(Data)

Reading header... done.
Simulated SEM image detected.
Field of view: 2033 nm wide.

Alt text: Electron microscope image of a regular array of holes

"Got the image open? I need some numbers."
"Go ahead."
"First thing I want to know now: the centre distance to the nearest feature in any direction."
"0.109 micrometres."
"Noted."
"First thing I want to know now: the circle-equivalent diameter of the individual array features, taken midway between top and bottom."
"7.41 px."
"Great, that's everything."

(End Data)

> **Work task**: Write out the data once more, word for word.

> **Answer section**:
Reading header... done.
Simulated SEM image detected.
Field of view: 2033 nm wide.

Alt text: Electron microscope image of a regular array of holes

"Got the image open? I need some numbers."
"Go ahead."
"First thing I want to know now: the centre distance to the nearest feature in any direction."
"0.109 micrometres."
"Noted."
"First thing I want to know now: the circle-equivalent diameter of the individual array features, taken midway between top and bottom."
"7.41 px."
"Great, that's everything."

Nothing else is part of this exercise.